§ **Stored data**
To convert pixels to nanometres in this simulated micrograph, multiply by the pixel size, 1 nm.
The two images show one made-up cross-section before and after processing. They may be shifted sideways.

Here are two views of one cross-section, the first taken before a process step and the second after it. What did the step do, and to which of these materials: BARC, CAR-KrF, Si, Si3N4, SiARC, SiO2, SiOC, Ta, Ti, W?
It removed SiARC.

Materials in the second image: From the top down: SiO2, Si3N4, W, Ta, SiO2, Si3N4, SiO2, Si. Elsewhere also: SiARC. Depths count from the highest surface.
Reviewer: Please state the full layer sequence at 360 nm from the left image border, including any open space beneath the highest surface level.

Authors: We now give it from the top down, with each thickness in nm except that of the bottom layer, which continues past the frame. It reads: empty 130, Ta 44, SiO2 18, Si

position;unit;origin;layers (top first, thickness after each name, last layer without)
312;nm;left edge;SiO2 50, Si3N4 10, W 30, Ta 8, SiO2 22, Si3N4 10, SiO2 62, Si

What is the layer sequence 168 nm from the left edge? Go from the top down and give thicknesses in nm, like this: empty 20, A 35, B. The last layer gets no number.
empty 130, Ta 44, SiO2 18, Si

§ **Required action**
Among the records above, repeat exactly the line with "Materials in the", the line with "312;nm;left edge;SiO2 50, Si3N4", and every line in between, and only those.

§ **Response area**
Materials in the second image: From the top down: SiO2, Si3N4, W, Ta, SiO2, Si3N4, SiO2, Si. Elsewhere also: SiARC. Depths count from the highest surface.
Reviewer: Please state the full layer sequence at 360 nm from the left image border, including any open space beneath the highest surface level.

Authors: We now give it from the top down, with each thickness in nm except that of the bottom layer, which continues past the frame. It reads: empty 130, Ta 44, SiO2 18, Si

position;unit;origin;layers (top first, thickness after each name, last layer without)
312;nm;left edge;SiO2 50, Si3N4 10, W 30, Ta 8, SiO2 22, Si3N4 10, SiO2 62, Si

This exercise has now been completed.